* DATA LISTING:
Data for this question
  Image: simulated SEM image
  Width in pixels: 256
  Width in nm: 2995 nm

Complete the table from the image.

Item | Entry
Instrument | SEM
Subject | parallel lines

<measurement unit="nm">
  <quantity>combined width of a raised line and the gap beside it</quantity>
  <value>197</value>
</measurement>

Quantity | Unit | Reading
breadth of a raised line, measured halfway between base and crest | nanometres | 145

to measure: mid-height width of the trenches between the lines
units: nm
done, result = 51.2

* TASK ITEM: Repeat the records above in full, character for character.

* YOUR SOLUTION:
Data for this question
  Image: simulated SEM image
  Width in pixels: 256
  Width in nm: 2995 nm

Complete the table from the image.

Item | Entry
Instrument | SEM
Subject | parallel lines

<measurement unit="nm">
  <quantity>combined width of a raised line and the gap beside it</quantity>
  <value>197</value>
</measurement>

Quantity | Unit | Reading
breadth of a raised line, measured halfway between base and crest | nanometres | 145

to measure: mid-height width of the trenches between the lines
units: nm
done, result = 51.2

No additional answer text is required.